* _EXERCISE_
Each line from the start of the records through the line containing "here? | lines |" is to be transcribed exactly, and no other line is to be included.

* _MATERIAL SUPPLIED_
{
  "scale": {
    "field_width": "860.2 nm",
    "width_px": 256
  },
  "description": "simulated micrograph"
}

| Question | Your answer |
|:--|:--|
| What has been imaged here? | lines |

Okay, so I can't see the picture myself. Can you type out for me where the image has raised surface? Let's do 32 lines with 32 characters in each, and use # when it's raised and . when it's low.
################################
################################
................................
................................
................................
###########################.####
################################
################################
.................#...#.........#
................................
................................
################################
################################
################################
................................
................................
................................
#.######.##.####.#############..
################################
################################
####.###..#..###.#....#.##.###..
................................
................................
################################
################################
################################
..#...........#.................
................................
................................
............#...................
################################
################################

* _TASK RESULT_
{
  "scale": {
    "field_width": "860.2 nm",
    "width_px": 256
  },
  "description": "simulated micrograph"
}

| Question | Your answer |
|:--|:--|
| What has been imaged here? | lines |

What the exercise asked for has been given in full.